*** Opening of Study material ***
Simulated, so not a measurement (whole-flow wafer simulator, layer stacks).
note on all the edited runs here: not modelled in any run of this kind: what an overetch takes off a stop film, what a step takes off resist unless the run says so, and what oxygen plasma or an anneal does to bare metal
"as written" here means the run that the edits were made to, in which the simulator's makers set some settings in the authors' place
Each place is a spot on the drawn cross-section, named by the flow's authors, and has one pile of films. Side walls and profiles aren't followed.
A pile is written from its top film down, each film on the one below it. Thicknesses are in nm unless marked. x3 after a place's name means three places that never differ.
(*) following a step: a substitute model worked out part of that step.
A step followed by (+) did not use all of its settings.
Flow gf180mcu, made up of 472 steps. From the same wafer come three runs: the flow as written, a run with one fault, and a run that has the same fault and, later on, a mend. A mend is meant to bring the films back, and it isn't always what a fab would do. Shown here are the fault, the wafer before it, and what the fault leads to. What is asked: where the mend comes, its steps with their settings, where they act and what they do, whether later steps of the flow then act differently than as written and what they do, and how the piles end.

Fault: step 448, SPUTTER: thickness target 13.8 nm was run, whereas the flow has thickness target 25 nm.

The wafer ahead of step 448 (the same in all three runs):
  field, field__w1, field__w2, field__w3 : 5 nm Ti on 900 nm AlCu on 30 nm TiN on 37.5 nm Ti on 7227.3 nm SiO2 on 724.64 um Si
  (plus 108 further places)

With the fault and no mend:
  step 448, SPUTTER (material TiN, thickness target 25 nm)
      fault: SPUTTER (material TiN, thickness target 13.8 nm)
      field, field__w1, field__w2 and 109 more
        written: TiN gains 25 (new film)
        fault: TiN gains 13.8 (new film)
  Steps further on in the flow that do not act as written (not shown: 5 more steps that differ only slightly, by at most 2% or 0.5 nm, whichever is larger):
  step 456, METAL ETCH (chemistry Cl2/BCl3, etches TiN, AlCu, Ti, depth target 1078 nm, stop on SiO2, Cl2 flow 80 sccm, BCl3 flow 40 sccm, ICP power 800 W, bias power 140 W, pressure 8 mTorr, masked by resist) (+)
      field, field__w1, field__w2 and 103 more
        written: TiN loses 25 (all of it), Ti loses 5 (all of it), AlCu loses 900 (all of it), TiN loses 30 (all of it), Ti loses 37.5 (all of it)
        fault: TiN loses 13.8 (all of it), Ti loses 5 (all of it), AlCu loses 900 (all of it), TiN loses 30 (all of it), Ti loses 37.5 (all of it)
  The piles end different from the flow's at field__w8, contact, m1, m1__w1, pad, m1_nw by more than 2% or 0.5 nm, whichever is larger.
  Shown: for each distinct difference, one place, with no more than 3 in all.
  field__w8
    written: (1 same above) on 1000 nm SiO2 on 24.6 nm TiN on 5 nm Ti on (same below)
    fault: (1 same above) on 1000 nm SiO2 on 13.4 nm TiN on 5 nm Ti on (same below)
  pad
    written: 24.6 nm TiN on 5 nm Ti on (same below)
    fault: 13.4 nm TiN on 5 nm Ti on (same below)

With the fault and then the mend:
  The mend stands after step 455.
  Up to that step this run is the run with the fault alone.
*** Close of Study material ***

**Assignment:** All that is needed is the exact run of lines above from the line containing "fault: TiN gains 13.8 (new film)" through the line containing "Steps further on", both of them included.

**Written response:**
        fault: TiN gains 13.8 (new film)
  Steps further on in the flow that do not act as written (not shown: 5 more steps that differ only slightly, by at most 2% or 0.5 nm, whichever is larger):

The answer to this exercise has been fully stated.